(Given data Opens)

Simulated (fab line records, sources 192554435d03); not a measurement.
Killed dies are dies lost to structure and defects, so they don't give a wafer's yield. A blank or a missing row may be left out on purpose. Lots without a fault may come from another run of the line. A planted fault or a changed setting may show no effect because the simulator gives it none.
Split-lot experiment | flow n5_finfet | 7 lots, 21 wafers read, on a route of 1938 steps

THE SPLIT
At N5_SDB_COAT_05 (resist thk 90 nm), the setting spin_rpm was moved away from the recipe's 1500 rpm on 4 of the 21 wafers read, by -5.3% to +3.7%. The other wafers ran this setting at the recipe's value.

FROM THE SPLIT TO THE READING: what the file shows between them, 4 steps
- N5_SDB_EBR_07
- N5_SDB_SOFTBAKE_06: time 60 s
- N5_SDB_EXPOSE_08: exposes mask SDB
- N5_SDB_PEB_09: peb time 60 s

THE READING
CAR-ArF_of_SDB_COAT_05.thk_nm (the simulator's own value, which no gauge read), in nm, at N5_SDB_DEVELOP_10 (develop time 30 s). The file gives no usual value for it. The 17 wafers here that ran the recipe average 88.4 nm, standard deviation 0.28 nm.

(Given data Closes)

Work request >> Each line above must be returned exactly as written.

Written answer >>
Simulated (fab line records, sources 192554435d03); not a measurement.
Killed dies are dies lost to structure and defects, so they don't give a wafer's yield. A blank or a missing row may be left out on purpose. Lots without a fault may come from another run of the line. A planted fault or a changed setting may show no effect because the simulator gives it none.
Split-lot experiment | flow n5_finfet | 7 lots, 21 wafers read, on a route of 1938 steps

THE SPLIT
At N5_SDB_COAT_05 (resist thk 90 nm), the setting spin_rpm was moved away from the recipe's 1500 rpm on 4 of the 21 wafers read, by -5.3% to +3.7%. The other wafers ran this setting at the recipe's value.

FROM THE SPLIT TO THE READING: what the file shows between them, 4 steps
- N5_SDB_EBR_07
- N5_SDB_SOFTBAKE_06: time 60 s
- N5_SDB_EXPOSE_08: exposes mask SDB
- N5_SDB_PEB_09: peb time 60 s

THE READING
CAR-ArF_of_SDB_COAT_05.thk_nm (the simulator's own value, which no gauge read), in nm, at N5_SDB_DEVELOP_10 (develop time 30 s). The file gives no usual value for it. The 17 wafers here that ran the recipe average 88.4 nm, standard deviation 0.28 nm.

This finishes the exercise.